## Extracted entries
▼▼▼
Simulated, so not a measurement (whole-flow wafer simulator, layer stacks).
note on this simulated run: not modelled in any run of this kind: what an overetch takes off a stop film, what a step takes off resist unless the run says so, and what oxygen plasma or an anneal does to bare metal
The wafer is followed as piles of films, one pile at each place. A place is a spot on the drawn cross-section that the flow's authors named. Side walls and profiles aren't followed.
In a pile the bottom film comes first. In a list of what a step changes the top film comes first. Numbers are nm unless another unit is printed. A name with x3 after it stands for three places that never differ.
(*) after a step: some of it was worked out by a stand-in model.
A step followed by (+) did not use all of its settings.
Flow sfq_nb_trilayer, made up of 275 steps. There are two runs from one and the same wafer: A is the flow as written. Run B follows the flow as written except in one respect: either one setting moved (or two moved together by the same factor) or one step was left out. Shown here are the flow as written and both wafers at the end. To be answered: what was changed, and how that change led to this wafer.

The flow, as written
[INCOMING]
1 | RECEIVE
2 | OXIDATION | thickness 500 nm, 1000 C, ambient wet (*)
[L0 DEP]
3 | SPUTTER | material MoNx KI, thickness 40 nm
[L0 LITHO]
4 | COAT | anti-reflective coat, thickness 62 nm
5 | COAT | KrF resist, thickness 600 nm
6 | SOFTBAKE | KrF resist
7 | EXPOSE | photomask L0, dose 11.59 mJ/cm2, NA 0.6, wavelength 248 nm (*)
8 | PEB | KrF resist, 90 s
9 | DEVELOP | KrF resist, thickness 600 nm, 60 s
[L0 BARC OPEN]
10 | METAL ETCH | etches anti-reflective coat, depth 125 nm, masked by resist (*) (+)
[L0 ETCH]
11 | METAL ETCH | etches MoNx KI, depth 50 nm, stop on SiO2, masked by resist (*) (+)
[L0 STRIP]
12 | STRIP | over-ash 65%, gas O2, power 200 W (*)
▲▲▲

## Assignment
Find "The flow, as written" in the entries above and copy that whole line exactly, then each line after it through the line that contains "8 | PEB | KrF resist, 90 s".

## Your solution
The flow, as written
[INCOMING]
1 | RECEIVE
2 | OXIDATION | thickness 500 nm, 1000 C, ambient wet (*)
[L0 DEP]
3 | SPUTTER | material MoNx KI, thickness 40 nm
[L0 LITHO]
4 | COAT | anti-reflective coat, thickness 62 nm
5 | COAT | KrF resist, thickness 600 nm
6 | SOFTBAKE | KrF resist
7 | EXPOSE | photomask L0, dose 11.59 mJ/cm2, NA 0.6, wavelength 248 nm (*)
8 | PEB | KrF resist, 90 s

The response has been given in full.